◆ **GIVEN DATA**
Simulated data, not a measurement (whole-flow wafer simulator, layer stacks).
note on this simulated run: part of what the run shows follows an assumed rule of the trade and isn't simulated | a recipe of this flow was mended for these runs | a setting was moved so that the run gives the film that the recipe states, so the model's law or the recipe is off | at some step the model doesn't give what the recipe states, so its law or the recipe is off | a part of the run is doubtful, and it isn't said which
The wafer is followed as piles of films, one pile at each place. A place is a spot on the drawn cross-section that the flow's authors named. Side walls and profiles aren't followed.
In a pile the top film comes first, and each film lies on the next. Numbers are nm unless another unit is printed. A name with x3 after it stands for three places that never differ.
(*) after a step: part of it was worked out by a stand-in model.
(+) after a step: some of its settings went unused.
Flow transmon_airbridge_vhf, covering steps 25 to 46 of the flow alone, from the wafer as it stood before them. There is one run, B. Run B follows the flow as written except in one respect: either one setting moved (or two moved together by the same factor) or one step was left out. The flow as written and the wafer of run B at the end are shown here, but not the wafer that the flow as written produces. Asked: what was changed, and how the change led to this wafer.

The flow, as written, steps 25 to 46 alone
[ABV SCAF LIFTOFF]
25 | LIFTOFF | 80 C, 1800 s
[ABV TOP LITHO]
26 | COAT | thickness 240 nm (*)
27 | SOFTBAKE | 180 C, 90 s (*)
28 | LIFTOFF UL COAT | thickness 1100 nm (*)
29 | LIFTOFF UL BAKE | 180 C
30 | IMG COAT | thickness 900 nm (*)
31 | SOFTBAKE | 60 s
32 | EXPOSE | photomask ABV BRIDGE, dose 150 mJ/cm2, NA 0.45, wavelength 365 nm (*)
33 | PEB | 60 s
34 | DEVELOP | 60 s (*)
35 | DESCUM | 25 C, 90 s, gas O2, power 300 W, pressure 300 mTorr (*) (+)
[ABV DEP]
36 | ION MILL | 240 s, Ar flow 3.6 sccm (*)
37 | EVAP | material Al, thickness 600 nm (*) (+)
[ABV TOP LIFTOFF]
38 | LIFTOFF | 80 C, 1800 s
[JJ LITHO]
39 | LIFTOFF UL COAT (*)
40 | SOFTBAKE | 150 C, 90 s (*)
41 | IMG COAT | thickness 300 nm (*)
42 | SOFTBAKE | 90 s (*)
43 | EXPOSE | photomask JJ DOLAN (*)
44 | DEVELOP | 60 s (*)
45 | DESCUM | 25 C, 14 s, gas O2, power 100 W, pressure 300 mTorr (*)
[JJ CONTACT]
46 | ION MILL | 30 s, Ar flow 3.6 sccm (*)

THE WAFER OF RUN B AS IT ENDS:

◆ **EXERCISE**
Up to and including the line that contains "[ABV TOP LIFTOFF]", restate each line of the material above word for word, beginning with its first line.

◆ **ANSWER AREA**
Simulated data, not a measurement (whole-flow wafer simulator, layer stacks).
note on this simulated run: part of what the run shows follows an assumed rule of the trade and isn't simulated | a recipe of this flow was mended for these runs | a setting was moved so that the run gives the film that the recipe states, so the model's law or the recipe is off | at some step the model doesn't give what the recipe states, so its law or the recipe is off | a part of the run is doubtful, and it isn't said which
The wafer is followed as piles of films, one pile at each place. A place is a spot on the drawn cross-section that the flow's authors named. Side walls and profiles aren't followed.
In a pile the top film comes first, and each film lies on the next. Numbers are nm unless another unit is printed. A name with x3 after it stands for three places that never differ.
(*) after a step: part of it was worked out by a stand-in model.
(+) after a step: some of its settings went unused.
Flow transmon_airbridge_vhf, covering steps 25 to 46 of the flow alone, from the wafer as it stood before them. There is one run, B. Run B follows the flow as written except in one respect: either one setting moved (or two moved together by the same factor) or one step was left out. The flow as written and the wafer of run B at the end are shown here, but not the wafer that the flow as written produces. Asked: what was changed, and how the change led to this wafer.

The flow, as written, steps 25 to 46 alone
[ABV SCAF LIFTOFF]
25 | LIFTOFF | 80 C, 1800 s
[ABV TOP LITHO]
26 | COAT | thickness 240 nm (*)
27 | SOFTBAKE | 180 C, 90 s (*)
28 | LIFTOFF UL COAT | thickness 1100 nm (*)
29 | LIFTOFF UL BAKE | 180 C
30 | IMG COAT | thickness 900 nm (*)
31 | SOFTBAKE | 60 s
32 | EXPOSE | photomask ABV BRIDGE, dose 150 mJ/cm2, NA 0.45, wavelength 365 nm (*)
33 | PEB | 60 s
34 | DEVELOP | 60 s (*)
35 | DESCUM | 25 C, 90 s, gas O2, power 300 W, pressure 300 mTorr (*) (+)
[ABV DEP]
36 | ION MILL | 240 s, Ar flow 3.6 sccm (*)
37 | EVAP | material Al, thickness 600 nm (*) (+)
[ABV TOP LIFTOFF]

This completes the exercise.